ACTIVITY:
Type out the records again, exactly as they are.

--- --- ---
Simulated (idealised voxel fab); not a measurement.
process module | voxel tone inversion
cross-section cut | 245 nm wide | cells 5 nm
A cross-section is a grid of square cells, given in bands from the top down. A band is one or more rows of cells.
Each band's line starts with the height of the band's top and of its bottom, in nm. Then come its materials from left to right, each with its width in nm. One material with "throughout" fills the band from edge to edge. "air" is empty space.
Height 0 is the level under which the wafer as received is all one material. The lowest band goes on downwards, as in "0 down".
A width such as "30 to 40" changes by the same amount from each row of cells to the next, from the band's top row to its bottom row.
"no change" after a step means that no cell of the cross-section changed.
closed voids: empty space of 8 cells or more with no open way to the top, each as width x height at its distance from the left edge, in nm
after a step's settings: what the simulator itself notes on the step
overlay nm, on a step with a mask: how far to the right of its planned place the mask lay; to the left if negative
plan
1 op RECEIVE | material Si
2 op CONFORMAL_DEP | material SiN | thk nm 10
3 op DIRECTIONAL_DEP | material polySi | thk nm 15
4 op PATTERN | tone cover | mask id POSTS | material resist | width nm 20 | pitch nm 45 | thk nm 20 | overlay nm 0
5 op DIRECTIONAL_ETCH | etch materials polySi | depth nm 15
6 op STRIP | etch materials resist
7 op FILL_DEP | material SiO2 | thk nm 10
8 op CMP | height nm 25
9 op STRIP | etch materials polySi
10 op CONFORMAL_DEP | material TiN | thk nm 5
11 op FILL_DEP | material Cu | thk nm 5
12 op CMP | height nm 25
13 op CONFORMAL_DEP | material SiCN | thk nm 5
--- --- ---

TASK RESULT:
Simulated (idealised voxel fab); not a measurement.
process module | voxel tone inversion
cross-section cut | 245 nm wide | cells 5 nm
A cross-section is a grid of square cells, given in bands from the top down. A band is one or more rows of cells.
Each band's line starts with the height of the band's top and of its bottom, in nm. Then come its materials from left to right, each with its width in nm. One material with "throughout" fills the band from edge to edge. "air" is empty space.
Height 0 is the level under which the wafer as received is all one material. The lowest band goes on downwards, as in "0 down".
A width such as "30 to 40" changes by the same amount from each row of cells to the next, from the band's top row to its bottom row.
"no change" after a step means that no cell of the cross-section changed.
closed voids: empty space of 8 cells or more with no open way to the top, each as width x height at its distance from the left edge, in nm
after a step's settings: what the simulator itself notes on the step
overlay nm, on a step with a mask: how far to the right of its planned place the mask lay; to the left if negative
plan
1 op RECEIVE | material Si
2 op CONFORMAL_DEP | material SiN | thk nm 10
3 op DIRECTIONAL_DEP | material polySi | thk nm 15
4 op PATTERN | tone cover | mask id POSTS | material resist | width nm 20 | pitch nm 45 | thk nm 20 | overlay nm 0
5 op DIRECTIONAL_ETCH | etch materials polySi | depth nm 15
6 op STRIP | etch materials resist
7 op FILL_DEP | material SiO2 | thk nm 10
8 op CMP | height nm 25
9 op STRIP | etch materials polySi
10 op CONFORMAL_DEP | material TiN | thk nm 5
11 op FILL_DEP | material Cu | thk nm 5
12 op CMP | height nm 25
13 op CONFORMAL_DEP | material SiCN | thk nm 5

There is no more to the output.